(Beginning of THE DATA)

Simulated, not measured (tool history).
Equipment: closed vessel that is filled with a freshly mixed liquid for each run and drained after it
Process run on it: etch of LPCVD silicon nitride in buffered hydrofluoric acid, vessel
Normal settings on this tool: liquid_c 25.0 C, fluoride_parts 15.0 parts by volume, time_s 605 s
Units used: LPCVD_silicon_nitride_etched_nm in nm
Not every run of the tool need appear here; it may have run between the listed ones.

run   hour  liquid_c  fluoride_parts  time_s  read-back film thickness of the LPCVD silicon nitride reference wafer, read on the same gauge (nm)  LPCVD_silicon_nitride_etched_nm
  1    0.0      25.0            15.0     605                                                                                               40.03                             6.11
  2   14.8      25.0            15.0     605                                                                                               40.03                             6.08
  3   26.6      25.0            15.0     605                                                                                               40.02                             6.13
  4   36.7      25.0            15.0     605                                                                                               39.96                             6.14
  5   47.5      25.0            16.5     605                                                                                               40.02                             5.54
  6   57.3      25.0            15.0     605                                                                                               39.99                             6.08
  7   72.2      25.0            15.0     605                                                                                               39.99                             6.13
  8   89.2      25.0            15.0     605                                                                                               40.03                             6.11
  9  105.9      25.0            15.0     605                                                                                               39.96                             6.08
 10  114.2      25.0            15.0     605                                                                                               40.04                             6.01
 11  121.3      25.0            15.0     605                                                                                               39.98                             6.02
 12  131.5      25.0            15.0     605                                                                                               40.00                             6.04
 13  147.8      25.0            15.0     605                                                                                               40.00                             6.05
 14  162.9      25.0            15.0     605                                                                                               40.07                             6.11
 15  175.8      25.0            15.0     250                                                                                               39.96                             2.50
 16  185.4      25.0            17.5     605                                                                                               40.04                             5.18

(End of THE DATA)

— ACTIVITY —
If a line falls between the first line of the data above and the line holding "Not every run", inclusive, retype it exactly; retype no other line.

— ANSWER SECTION —
Simulated, not measured (tool history).
Equipment: closed vessel that is filled with a freshly mixed liquid for each run and drained after it
Process run on it: etch of LPCVD silicon nitride in buffered hydrofluoric acid, vessel
Normal settings on this tool: liquid_c 25.0 C, fluoride_parts 15.0 parts by volume, time_s 605 s
Units used: LPCVD_silicon_nitride_etched_nm in nm
Not every run of the tool need appear here; it may have run between the listed ones.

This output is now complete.